- WORK TASK: Write out again, exactly, the lines below starting at the one with "You're looking at" and ending at the one with "Section cut is".

- DATA SUPPLIED:
***

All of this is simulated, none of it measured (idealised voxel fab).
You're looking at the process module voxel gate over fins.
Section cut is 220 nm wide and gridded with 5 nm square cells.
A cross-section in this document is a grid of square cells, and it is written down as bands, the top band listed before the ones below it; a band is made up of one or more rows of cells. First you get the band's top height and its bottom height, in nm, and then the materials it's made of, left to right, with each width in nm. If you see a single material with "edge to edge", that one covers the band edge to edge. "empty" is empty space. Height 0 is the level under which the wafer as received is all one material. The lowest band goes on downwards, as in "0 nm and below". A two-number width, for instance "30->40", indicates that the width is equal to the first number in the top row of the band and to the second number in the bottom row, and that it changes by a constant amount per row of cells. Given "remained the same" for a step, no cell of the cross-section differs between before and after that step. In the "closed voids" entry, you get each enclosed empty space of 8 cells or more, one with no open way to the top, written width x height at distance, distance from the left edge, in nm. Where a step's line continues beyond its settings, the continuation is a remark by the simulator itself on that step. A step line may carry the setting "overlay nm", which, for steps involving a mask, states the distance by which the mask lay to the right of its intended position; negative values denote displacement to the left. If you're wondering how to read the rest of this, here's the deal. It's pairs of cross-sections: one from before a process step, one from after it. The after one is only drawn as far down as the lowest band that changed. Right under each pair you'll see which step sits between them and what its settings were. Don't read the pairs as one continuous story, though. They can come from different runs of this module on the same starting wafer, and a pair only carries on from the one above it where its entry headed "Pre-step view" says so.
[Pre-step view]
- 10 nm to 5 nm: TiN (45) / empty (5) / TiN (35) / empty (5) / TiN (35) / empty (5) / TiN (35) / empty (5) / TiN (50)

***

- EXERCISE ANSWER:
You're looking at the process module voxel gate over fins.
Section cut is 220 nm wide and gridded with 5 nm square cells.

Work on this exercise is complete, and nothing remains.